::::

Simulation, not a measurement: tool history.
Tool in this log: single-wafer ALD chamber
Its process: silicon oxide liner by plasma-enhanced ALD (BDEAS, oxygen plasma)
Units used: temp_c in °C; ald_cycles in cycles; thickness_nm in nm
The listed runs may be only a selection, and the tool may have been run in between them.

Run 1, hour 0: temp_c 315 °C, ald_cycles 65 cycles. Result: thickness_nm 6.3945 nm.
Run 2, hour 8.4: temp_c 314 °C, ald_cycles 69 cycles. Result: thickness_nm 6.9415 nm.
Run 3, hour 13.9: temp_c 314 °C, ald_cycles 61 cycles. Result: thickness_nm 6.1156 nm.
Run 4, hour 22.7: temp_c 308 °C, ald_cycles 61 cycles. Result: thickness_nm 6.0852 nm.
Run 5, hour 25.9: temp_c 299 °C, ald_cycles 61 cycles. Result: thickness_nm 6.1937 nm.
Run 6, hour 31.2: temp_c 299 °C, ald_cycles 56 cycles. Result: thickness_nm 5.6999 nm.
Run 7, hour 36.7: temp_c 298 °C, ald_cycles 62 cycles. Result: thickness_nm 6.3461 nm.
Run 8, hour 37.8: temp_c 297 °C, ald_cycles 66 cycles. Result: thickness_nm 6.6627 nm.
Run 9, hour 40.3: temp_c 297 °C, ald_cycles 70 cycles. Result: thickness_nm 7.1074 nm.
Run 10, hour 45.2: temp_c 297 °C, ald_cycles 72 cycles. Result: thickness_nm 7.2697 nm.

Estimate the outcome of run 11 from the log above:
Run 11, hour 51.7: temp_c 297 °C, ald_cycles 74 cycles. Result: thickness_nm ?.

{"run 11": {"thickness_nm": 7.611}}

::::

## BRIEF
Take the lines from the first line of the listing up to and including the line with "Run 11, hour" and give them again exactly.

## ANSWER AREA
Simulation, not a measurement: tool history.
Tool in this log: single-wafer ALD chamber
Its process: silicon oxide liner by plasma-enhanced ALD (BDEAS, oxygen plasma)
Units used: temp_c in °C; ald_cycles in cycles; thickness_nm in nm
The listed runs may be only a selection, and the tool may have been run in between them.

Run 1, hour 0: temp_c 315 °C, ald_cycles 65 cycles. Result: thickness_nm 6.3945 nm.
Run 2, hour 8.4: temp_c 314 °C, ald_cycles 69 cycles. Result: thickness_nm 6.9415 nm.
Run 3, hour 13.9: temp_c 314 °C, ald_cycles 61 cycles. Result: thickness_nm 6.1156 nm.
Run 4, hour 22.7: temp_c 308 °C, ald_cycles 61 cycles. Result: thickness_nm 6.0852 nm.
Run 5, hour 25.9: temp_c 299 °C, ald_cycles 61 cycles. Result: thickness_nm 6.1937 nm.
Run 6, hour 31.2: temp_c 299 °C, ald_cycles 56 cycles. Result: thickness_nm 5.6999 nm.
Run 7, hour 36.7: temp_c 298 °C, ald_cycles 62 cycles. Result: thickness_nm 6.3461 nm.
Run 8, hour 37.8: temp_c 297 °C, ald_cycles 66 cycles. Result: thickness_nm 6.6627 nm.
Run 9, hour 40.3: temp_c 297 °C, ald_cycles 70 cycles. Result: thickness_nm 7.1074 nm.
Run 10, hour 45.2: temp_c 297 °C, ald_cycles 72 cycles. Result: thickness_nm 7.2697 nm.

Estimate the outcome of run 11 from the log above:
Run 11, hour 51.7: temp_c 297 °C, ald_cycles 74 cycles. Result: thickness_nm ?.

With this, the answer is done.